**Assignment**
Each line below needs to be repeated precisely as it is.

** Opening Listed records block **

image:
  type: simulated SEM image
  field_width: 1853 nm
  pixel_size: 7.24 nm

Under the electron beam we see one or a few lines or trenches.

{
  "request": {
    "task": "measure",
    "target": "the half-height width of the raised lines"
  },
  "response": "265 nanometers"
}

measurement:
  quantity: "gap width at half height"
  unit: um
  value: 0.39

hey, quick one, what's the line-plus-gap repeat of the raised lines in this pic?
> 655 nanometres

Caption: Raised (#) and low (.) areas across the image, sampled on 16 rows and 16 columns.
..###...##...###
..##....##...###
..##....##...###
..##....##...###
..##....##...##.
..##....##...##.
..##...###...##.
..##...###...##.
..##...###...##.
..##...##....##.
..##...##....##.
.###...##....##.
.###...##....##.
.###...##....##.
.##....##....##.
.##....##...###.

** Closing Listed records block **

**Task solution**
image:
  type: simulated SEM image
  field_width: 1853 nm
  pixel_size: 7.24 nm

Under the electron beam we see one or a few lines or trenches.

{
  "request": {
    "task": "measure",
    "target": "the half-height width of the raised lines"
  },
  "response": "265 nanometers"
}

measurement:
  quantity: "gap width at half height"
  unit: um
  value: 0.39

hey, quick one, what's the line-plus-gap repeat of the raised lines in this pic?
> 655 nanometres

Caption: Raised (#) and low (.) areas across the image, sampled on 16 rows and 16 columns.
..###...##...###
..##....##...###
..##....##...###
..##....##...###
..##....##...##.
..##....##...##.
..##...###...##.
..##...###...##.
..##...###...##.
..##...##....##.
..##...##....##.
.###...##....##.
.###...##....##.
.###...##....##.
.##....##....##.
.##....##...###.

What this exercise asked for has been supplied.